=== Section Start ===

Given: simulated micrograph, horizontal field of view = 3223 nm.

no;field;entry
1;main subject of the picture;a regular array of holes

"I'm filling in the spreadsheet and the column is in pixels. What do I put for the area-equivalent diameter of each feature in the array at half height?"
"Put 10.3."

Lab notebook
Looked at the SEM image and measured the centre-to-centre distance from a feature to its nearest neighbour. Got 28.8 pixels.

=== Section End ===

§ TASK ITEM: Print the records above exactly. Omit nothing.

§ EXERCISE RESULT:
Given: simulated micrograph, horizontal field of view = 3223 nm.

no;field;entry
1;main subject of the picture;a regular array of holes

"I'm filling in the spreadsheet and the column is in pixels. What do I put for the area-equivalent diameter of each feature in the array at half height?"
"Put 10.3."

Lab notebook
Looked at the SEM image and measured the centre-to-centre distance from a feature to its nearest neighbour. Got 28.8 pixels.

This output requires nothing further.